(DATA SHOWN begins)

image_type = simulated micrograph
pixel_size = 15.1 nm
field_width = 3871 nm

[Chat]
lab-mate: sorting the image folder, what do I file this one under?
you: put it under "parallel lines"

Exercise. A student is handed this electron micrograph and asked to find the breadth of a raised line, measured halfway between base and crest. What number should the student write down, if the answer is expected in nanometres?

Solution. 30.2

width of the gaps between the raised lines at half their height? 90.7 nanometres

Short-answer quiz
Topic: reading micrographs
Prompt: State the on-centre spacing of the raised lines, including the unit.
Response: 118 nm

(DATA SHOWN ends)

**ACTION ITEM:** Of the lines above, retype only those from the line containing "Short-answer quiz" through the line containing "Prompt: State the", including both, exactly.

**WORKED SOLUTION:**
Short-answer quiz
Topic: reading micrographs
Prompt: State the on-centre spacing of the raised lines, including the unit.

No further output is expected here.